- [Activity]:
Each entry should be quoted word for word, including every mark of punctuation.

- [Data provided]:
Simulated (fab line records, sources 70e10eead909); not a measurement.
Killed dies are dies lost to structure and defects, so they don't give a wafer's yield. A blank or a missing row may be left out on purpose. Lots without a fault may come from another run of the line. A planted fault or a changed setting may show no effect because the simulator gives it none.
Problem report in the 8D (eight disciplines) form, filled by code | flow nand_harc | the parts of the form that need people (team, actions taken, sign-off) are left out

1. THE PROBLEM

- [Exercise result]:
Simulated (fab line records, sources 70e10eead909); not a measurement.
Killed dies are dies lost to structure and defects, so they don't give a wafer's yield. A blank or a missing row may be left out on purpose. Lots without a fault may come from another run of the line. A planted fault or a changed setting may show no effect because the simulator gives it none.
Problem report in the 8D (eight disciplines) form, filled by code | flow nand_harc | the parts of the form that need people (team, actions taken, sign-off) are left out

1. THE PROBLEM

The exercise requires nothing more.